- Work instruction: Set down the whole listing that follows, precisely as written.

********
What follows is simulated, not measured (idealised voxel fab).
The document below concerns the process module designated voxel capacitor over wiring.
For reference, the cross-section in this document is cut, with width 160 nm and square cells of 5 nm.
********

- Exercise response:
What follows is simulated, not measured (idealised voxel fab).
The document below concerns the process module designated voxel capacitor over wiring.
For reference, the cross-section in this document is cut, with width 160 nm and square cells of 5 nm.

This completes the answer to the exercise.